▸ Work item: Return only the lines running from the top of the entries to the line with "L938.4,1,2.33,5.8,18.69", inclusive, exactly as written.

================================
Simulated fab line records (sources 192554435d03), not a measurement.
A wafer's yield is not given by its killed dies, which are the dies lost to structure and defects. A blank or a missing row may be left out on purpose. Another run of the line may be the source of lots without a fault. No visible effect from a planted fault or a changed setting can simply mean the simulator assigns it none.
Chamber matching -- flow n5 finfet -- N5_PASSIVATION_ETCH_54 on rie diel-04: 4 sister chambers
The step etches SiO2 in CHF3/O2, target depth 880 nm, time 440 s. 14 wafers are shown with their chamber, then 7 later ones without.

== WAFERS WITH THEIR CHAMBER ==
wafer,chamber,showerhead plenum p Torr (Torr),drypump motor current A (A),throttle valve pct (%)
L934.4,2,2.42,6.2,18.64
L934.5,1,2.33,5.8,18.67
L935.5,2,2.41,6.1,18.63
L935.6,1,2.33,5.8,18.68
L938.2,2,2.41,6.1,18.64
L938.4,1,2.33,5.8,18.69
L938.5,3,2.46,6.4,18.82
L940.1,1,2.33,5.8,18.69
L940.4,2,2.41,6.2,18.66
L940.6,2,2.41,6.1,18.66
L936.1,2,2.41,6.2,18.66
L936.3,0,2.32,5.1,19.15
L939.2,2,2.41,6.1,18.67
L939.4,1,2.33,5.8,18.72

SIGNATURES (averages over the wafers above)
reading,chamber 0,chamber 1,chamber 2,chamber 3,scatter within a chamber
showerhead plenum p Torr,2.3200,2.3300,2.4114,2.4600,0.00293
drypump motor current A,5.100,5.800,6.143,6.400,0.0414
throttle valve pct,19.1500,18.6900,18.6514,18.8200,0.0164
================================

▸ Problem solution:
Simulated fab line records (sources 192554435d03), not a measurement.
A wafer's yield is not given by its killed dies, which are the dies lost to structure and defects. A blank or a missing row may be left out on purpose. Another run of the line may be the source of lots without a fault. No visible effect from a planted fault or a changed setting can simply mean the simulator assigns it none.
Chamber matching -- flow n5 finfet -- N5_PASSIVATION_ETCH_54 on rie diel-04: 4 sister chambers
The step etches SiO2 in CHF3/O2, target depth 880 nm, time 440 s. 14 wafers are shown with their chamber, then 7 later ones without.

== WAFERS WITH THEIR CHAMBER ==
wafer,chamber,showerhead plenum p Torr (Torr),drypump motor current A (A),throttle valve pct (%)
L934.4,2,2.42,6.2,18.64
L934.5,1,2.33,5.8,18.67
L935.5,2,2.41,6.1,18.63
L935.6,1,2.33,5.8,18.68
L938.2,2,2.41,6.1,18.64
L938.4,1,2.33,5.8,18.69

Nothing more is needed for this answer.